EXTRACTED MATERIAL:
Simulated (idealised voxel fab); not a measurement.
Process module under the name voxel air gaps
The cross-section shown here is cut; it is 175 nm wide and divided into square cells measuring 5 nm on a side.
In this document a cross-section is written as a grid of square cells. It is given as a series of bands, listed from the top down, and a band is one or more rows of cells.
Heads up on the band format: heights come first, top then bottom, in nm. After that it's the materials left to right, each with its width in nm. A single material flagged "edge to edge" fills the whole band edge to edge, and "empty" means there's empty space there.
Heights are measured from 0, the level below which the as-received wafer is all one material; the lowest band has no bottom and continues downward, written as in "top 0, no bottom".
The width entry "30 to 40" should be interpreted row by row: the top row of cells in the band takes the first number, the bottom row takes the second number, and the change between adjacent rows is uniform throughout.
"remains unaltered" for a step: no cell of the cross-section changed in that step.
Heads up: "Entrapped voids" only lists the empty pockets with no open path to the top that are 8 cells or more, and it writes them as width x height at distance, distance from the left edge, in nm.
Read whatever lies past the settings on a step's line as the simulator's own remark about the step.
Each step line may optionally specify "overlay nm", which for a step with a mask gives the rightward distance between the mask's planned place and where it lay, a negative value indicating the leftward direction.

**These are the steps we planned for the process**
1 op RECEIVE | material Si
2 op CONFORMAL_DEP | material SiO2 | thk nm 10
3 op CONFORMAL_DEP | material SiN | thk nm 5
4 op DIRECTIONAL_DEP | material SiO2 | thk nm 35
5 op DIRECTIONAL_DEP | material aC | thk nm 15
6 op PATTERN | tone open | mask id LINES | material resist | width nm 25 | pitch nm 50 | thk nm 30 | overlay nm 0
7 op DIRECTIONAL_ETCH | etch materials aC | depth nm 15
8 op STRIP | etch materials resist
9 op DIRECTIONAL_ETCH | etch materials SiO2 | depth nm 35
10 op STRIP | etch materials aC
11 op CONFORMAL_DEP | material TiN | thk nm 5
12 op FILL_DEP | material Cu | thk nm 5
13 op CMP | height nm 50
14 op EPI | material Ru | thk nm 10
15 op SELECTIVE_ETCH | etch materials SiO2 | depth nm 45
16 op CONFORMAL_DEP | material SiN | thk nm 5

REQUIRED ACTION: Up to and including the line that contains "The width entry", restate each line of the material above word for word, beginning with its first line.

EXERCISE ANSWER:
Simulated (idealised voxel fab); not a measurement.
Process module under the name voxel air gaps
The cross-section shown here is cut; it is 175 nm wide and divided into square cells measuring 5 nm on a side.
In this document a cross-section is written as a grid of square cells. It is given as a series of bands, listed from the top down, and a band is one or more rows of cells.
Heads up on the band format: heights come first, top then bottom, in nm. After that it's the materials left to right, each with its width in nm. A single material flagged "edge to edge" fills the whole band edge to edge, and "empty" means there's empty space there.
Heights are measured from 0, the level below which the as-received wafer is all one material; the lowest band has no bottom and continues downward, written as in "top 0, no bottom".
The width entry "30 to 40" should be interpreted row by row: the top row of cells in the band takes the first number, the bottom row takes the second number, and the change between adjacent rows is uniform throughout.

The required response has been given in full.